RAW DATA:
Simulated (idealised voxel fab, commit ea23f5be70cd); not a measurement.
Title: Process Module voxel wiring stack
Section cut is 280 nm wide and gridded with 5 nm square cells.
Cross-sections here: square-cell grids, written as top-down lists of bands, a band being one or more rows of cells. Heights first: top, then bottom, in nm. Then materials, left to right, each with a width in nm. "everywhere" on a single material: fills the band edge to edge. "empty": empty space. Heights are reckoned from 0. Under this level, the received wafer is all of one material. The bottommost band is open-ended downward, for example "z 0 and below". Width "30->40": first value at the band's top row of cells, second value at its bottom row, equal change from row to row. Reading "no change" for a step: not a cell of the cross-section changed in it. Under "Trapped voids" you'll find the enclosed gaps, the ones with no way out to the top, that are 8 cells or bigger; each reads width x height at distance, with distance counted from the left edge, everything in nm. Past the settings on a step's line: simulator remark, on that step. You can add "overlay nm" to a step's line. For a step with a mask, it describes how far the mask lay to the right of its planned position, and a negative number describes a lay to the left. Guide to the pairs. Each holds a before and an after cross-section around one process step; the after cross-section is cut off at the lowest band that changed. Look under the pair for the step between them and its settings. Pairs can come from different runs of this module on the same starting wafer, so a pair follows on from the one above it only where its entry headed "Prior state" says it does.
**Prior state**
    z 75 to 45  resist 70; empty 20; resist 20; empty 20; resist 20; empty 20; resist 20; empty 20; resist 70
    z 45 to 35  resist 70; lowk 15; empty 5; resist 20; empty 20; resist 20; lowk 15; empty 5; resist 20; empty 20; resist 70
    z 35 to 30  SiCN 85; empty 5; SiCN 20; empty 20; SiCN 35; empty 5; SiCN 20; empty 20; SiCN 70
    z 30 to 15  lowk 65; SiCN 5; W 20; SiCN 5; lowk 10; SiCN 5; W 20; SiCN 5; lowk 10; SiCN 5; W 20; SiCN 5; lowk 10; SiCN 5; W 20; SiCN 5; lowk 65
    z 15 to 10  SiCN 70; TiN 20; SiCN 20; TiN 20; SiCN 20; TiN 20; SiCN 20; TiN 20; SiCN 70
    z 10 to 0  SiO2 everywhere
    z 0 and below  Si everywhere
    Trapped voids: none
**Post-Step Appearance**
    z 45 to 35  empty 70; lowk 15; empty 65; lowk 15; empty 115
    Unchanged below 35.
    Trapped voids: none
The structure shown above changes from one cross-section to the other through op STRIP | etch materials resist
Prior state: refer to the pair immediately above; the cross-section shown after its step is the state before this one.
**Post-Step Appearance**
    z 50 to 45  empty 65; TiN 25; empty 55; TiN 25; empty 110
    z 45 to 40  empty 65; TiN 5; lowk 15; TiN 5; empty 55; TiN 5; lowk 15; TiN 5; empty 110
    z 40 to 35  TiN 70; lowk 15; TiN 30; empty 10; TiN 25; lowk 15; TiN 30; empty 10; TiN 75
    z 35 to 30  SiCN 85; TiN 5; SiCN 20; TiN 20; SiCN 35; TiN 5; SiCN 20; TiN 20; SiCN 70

WORK TASK: Above are the entries. Output exactly the lines beginning with the line that has "Title: Process Module voxel wiring stack" and ending with the line that has "Section cut is".

YOUR SOLUTION:
Title: Process Module voxel wiring stack
Section cut is 280 nm wide and gridded with 5 nm square cells.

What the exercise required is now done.